• [Entries supplied]:
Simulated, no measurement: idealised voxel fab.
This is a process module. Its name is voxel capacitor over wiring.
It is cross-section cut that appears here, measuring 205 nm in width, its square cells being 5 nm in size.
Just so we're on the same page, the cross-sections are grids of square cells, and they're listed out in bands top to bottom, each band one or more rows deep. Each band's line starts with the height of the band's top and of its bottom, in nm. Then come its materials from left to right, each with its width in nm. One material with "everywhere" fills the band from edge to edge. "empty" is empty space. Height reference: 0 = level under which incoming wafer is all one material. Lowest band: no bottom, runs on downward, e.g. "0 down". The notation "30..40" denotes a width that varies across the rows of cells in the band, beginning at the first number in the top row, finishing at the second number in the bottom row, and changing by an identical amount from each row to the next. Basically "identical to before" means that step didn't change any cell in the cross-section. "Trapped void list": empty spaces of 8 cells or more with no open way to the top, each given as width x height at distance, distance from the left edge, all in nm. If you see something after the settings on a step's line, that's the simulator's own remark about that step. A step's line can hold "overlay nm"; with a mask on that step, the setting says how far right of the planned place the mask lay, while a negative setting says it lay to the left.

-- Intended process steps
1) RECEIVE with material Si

• [Work task]: Every line in the material must be retyped exactly, with none omitted.

• [Written solution]:
Simulated, no measurement: idealised voxel fab.
This is a process module. Its name is voxel capacitor over wiring.
It is cross-section cut that appears here, measuring 205 nm in width, its square cells being 5 nm in size.
Just so we're on the same page, the cross-sections are grids of square cells, and they're listed out in bands top to bottom, each band one or more rows deep. Each band's line starts with the height of the band's top and of its bottom, in nm. Then come its materials from left to right, each with its width in nm. One material with "everywhere" fills the band from edge to edge. "empty" is empty space. Height reference: 0 = level under which incoming wafer is all one material. Lowest band: no bottom, runs on downward, e.g. "0 down". The notation "30..40" denotes a width that varies across the rows of cells in the band, beginning at the first number in the top row, finishing at the second number in the bottom row, and changing by an identical amount from each row to the next. Basically "identical to before" means that step didn't change any cell in the cross-section. "Trapped void list": empty spaces of 8 cells or more with no open way to the top, each given as width x height at distance, distance from the left edge, all in nm. If you see something after the settings on a step's line, that's the simulator's own remark about that step. A step's line can hold "overlay nm"; with a mask on that step, the setting says how far right of the planned place the mask lay, while a negative setting says it lay to the left.

-- Intended process steps
1) RECEIVE with material Si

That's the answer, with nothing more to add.